Assigned task
Output exactly the lines that run from the top of the entries to the line holding "route steps=602 shown", including both of those lines.

━━━ Dataset content

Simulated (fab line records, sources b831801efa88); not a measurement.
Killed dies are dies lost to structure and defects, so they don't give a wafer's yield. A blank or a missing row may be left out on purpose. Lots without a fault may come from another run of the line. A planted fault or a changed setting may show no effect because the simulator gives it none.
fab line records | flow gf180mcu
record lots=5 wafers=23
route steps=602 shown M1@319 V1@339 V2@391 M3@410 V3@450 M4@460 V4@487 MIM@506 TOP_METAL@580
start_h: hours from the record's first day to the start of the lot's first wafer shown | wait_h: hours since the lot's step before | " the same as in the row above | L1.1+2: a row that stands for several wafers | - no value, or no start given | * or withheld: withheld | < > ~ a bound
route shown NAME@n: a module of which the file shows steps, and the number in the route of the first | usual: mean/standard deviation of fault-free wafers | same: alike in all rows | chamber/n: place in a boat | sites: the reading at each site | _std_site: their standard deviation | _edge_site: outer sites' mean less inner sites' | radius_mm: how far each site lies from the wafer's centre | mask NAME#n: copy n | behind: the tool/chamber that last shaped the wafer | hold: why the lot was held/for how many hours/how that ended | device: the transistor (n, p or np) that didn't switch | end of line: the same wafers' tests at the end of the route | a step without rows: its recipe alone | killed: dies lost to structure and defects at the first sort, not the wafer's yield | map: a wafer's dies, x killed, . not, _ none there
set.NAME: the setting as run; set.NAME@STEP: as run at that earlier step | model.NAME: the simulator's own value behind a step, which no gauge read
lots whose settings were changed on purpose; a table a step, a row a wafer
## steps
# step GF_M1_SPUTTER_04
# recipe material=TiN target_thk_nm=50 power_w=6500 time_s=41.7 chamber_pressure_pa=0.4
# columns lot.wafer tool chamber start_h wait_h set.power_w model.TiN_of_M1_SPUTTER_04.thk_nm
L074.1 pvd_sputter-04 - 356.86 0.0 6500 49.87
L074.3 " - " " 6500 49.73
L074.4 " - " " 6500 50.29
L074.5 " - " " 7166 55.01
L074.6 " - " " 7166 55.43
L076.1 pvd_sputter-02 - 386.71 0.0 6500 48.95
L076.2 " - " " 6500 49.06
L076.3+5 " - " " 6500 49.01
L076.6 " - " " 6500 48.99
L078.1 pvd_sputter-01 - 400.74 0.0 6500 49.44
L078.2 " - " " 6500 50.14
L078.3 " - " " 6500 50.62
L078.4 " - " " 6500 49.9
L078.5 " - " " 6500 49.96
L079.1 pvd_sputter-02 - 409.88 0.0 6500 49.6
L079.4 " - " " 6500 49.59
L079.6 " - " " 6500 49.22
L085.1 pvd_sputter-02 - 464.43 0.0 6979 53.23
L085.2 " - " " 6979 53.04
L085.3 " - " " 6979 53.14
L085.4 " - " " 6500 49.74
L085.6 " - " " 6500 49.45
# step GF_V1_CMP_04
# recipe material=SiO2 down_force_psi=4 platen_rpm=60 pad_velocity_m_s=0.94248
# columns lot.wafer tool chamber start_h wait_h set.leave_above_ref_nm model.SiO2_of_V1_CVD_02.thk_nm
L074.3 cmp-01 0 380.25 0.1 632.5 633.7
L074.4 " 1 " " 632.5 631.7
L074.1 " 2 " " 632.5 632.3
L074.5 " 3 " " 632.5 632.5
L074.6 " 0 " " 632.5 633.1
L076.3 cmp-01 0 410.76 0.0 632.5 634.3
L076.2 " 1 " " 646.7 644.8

━━━━━━

Answer space
Simulated (fab line records, sources b831801efa88); not a measurement.
Killed dies are dies lost to structure and defects, so they don't give a wafer's yield. A blank or a missing row may be left out on purpose. Lots without a fault may come from another run of the line. A planted fault or a changed setting may show no effect because the simulator gives it none.
fab line records | flow gf180mcu
record lots=5 wafers=23
route steps=602 shown M1@319 V1@339 V2@391 M3@410 V3@450 M4@460 V4@487 MIM@506 TOP_METAL@580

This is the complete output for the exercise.